- **Given data**
-=-=-=-=-
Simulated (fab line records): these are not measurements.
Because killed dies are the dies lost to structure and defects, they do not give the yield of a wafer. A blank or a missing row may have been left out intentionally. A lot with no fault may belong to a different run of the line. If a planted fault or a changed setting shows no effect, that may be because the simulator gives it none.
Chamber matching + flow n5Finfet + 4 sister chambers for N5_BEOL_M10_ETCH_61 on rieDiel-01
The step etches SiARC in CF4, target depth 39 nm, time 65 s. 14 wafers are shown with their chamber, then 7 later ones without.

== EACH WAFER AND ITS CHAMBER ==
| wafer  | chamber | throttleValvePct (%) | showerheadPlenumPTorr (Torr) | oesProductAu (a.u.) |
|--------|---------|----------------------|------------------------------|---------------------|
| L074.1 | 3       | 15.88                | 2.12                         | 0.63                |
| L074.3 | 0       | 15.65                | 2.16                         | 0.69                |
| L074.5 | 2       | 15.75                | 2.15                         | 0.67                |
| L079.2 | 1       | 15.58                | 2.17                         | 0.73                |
-=-=-=-=-

- **Assigned task**
Take from the material above the lines running from the one with "The step etches" through the one with "oesProductAu (a.u.) |", and repeat them exactly, with nothing else.

- **Problem solution**
The step etches SiARC in CF4, target depth 39 nm, time 65 s. 14 wafers are shown with their chamber, then 7 later ones without.

== EACH WAFER AND ITS CHAMBER ==
| wafer  | chamber | throttleValvePct (%) | showerheadPlenumPTorr (Torr) | oesProductAu (a.u.) |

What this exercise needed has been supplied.